Data.
# # # # # # #
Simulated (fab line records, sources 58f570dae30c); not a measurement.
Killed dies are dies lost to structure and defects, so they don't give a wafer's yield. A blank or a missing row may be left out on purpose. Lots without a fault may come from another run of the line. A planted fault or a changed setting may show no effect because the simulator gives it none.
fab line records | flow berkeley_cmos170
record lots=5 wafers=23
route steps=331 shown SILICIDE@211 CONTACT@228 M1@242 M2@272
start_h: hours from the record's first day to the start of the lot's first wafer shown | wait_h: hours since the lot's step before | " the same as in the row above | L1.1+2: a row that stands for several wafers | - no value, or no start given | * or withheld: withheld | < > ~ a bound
# # # # # # #

The response must hold only the lines above from the line with "fab line records | flow berkeley_cmos170" through the line with "route steps=331 shown", each copied exactly, both ends kept.

Response box.
fab line records | flow berkeley_cmos170
record lots=5 wafers=23
route steps=331 shown SILICIDE@211 CONTACT@228 M1@242 M2@272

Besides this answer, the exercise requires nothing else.